Task item: Every entry below should be written out again exactly.

Data under study:
○ ○ ○

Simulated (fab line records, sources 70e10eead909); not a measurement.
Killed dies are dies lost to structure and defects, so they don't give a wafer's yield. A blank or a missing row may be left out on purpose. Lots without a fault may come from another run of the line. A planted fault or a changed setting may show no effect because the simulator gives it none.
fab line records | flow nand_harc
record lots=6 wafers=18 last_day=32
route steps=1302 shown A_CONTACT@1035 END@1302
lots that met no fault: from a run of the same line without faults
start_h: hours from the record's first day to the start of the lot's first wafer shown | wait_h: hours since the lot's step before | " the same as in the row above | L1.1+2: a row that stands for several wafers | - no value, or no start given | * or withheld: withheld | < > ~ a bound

○ ○ ○

Task solution:
Simulated (fab line records, sources 70e10eead909); not a measurement.
Killed dies are dies lost to structure and defects, so they don't give a wafer's yield. A blank or a missing row may be left out on purpose. Lots without a fault may come from another run of the line. A planted fault or a changed setting may show no effect because the simulator gives it none.
fab line records | flow nand_harc
record lots=6 wafers=18 last_day=32
route steps=1302 shown A_CONTACT@1035 END@1302
lots that met no fault: from a run of the same line without faults
start_h: hours from the record's first day to the start of the lot's first wafer shown | wait_h: hours since the lot's step before | " the same as in the row above | L1.1+2: a row that stands for several wafers | - no value, or no start given | * or withheld: withheld | < > ~ a bound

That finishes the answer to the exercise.